Requirement: The data should be restated word for word, in full.

Input data Start Marker
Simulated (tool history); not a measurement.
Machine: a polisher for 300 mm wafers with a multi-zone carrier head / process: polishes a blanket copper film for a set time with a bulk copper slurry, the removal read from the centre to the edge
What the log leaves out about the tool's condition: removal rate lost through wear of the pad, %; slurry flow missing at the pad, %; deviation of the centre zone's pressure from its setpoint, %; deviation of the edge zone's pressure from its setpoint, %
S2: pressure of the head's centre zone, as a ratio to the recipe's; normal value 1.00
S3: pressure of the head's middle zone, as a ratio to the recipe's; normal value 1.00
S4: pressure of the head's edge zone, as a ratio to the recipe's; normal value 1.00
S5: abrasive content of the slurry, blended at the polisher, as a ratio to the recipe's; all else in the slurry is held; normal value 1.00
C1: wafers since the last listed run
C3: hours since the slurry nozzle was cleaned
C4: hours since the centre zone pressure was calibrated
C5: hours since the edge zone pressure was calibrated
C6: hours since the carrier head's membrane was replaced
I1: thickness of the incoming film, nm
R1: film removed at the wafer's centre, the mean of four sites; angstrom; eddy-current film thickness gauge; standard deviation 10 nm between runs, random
Input data End Marker

Written response:
Simulated (tool history); not a measurement.
Machine: a polisher for 300 mm wafers with a multi-zone carrier head / process: polishes a blanket copper film for a set time with a bulk copper slurry, the removal read from the centre to the edge
What the log leaves out about the tool's condition: removal rate lost through wear of the pad, %; slurry flow missing at the pad, %; deviation of the centre zone's pressure from its setpoint, %; deviation of the edge zone's pressure from its setpoint, %
S2: pressure of the head's centre zone, as a ratio to the recipe's; normal value 1.00
S3: pressure of the head's middle zone, as a ratio to the recipe's; normal value 1.00
S4: pressure of the head's edge zone, as a ratio to the recipe's; normal value 1.00
S5: abrasive content of the slurry, blended at the polisher, as a ratio to the recipe's; all else in the slurry is held; normal value 1.00
C1: wafers since the last listed run
C3: hours since the slurry nozzle was cleaned
C4: hours since the centre zone pressure was calibrated
C5: hours since the edge zone pressure was calibrated
C6: hours since the carrier head's membrane was replaced
I1: thickness of the incoming film, nm
R1: film removed at the wafer's centre, the mean of four sites; angstrom; eddy-current film thickness gauge; standard deviation 10 nm between runs, random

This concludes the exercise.